**GIVEN DATA**
<<<<

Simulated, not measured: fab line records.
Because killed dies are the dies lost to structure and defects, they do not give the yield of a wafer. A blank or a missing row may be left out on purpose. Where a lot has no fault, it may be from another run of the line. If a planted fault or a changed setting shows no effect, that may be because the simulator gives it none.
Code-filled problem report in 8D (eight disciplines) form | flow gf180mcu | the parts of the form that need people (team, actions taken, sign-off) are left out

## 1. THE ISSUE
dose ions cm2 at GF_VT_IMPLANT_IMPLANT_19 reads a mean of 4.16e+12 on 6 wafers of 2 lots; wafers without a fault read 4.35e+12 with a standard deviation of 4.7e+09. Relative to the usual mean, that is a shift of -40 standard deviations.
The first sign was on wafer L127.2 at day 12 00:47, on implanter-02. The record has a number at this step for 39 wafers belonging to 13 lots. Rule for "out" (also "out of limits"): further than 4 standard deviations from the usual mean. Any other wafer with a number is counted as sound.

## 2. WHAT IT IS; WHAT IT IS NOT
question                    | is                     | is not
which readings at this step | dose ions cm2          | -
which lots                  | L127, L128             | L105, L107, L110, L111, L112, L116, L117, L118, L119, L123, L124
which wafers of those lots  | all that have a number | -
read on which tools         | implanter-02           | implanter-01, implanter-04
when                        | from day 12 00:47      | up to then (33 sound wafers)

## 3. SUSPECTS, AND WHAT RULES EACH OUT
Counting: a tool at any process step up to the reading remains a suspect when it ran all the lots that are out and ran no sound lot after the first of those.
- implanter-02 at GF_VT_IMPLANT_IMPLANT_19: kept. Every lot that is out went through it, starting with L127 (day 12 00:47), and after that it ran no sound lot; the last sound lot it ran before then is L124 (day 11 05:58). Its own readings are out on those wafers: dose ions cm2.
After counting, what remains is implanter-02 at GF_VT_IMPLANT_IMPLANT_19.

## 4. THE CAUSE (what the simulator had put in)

>>>>

**ASSIGNMENT**
Exactly repeat the lines above, from the opening line through the one with "Because killed dies", and include nothing else.

**WRITTEN SOLUTION**
Simulated, not measured: fab line records.
Because killed dies are the dies lost to structure and defects, they do not give the yield of a wafer. A blank or a missing row may be left out on purpose. Where a lot has no fault, it may be from another run of the line. If a planted fault or a changed setting shows no effect, that may be because the simulator gives it none.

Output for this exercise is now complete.